DATA UNDER STUDY
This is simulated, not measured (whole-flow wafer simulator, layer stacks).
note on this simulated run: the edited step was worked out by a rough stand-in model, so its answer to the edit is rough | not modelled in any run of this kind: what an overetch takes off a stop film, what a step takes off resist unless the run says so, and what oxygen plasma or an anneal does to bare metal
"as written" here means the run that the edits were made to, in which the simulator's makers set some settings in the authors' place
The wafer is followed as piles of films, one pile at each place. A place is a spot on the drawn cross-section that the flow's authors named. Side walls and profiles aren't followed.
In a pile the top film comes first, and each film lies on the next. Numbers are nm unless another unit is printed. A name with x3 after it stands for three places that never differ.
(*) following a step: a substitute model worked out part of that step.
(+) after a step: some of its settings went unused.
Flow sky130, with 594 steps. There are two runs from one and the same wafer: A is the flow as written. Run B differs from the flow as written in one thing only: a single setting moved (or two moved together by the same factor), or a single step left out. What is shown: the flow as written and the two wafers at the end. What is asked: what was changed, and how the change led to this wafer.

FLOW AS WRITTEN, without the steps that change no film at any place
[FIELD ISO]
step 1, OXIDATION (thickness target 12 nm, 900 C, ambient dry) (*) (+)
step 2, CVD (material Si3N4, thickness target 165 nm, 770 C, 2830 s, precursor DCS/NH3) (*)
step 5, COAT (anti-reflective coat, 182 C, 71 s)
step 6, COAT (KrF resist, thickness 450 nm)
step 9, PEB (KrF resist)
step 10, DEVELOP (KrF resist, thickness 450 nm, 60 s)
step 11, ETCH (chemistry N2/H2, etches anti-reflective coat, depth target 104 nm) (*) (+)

WORK INSTRUCTION
Line by line, retype the records with no changes.

REPLY
This is simulated, not measured (whole-flow wafer simulator, layer stacks).
note on this simulated run: the edited step was worked out by a rough stand-in model, so its answer to the edit is rough | not modelled in any run of this kind: what an overetch takes off a stop film, what a step takes off resist unless the run says so, and what oxygen plasma or an anneal does to bare metal
"as written" here means the run that the edits were made to, in which the simulator's makers set some settings in the authors' place
The wafer is followed as piles of films, one pile at each place. A place is a spot on the drawn cross-section that the flow's authors named. Side walls and profiles aren't followed.
In a pile the top film comes first, and each film lies on the next. Numbers are nm unless another unit is printed. A name with x3 after it stands for three places that never differ.
(*) following a step: a substitute model worked out part of that step.
(+) after a step: some of its settings went unused.
Flow sky130, with 594 steps. There are two runs from one and the same wafer: A is the flow as written. Run B differs from the flow as written in one thing only: a single setting moved (or two moved together by the same factor), or a single step left out. What is shown: the flow as written and the two wafers at the end. What is asked: what was changed, and how the change led to this wafer.

FLOW AS WRITTEN, without the steps that change no film at any place
[FIELD ISO]
step 1, OXIDATION (thickness target 12 nm, 900 C, ambient dry) (*) (+)
step 2, CVD (material Si3N4, thickness target 165 nm, 770 C, 2830 s, precursor DCS/NH3) (*)
step 5, COAT (anti-reflective coat, 182 C, 71 s)
step 6, COAT (KrF resist, thickness 450 nm)
step 9, PEB (KrF resist)
step 10, DEVELOP (KrF resist, thickness 450 nm, 60 s)
step 11, ETCH (chemistry N2/H2, etches anti-reflective coat, depth target 104 nm) (*) (+)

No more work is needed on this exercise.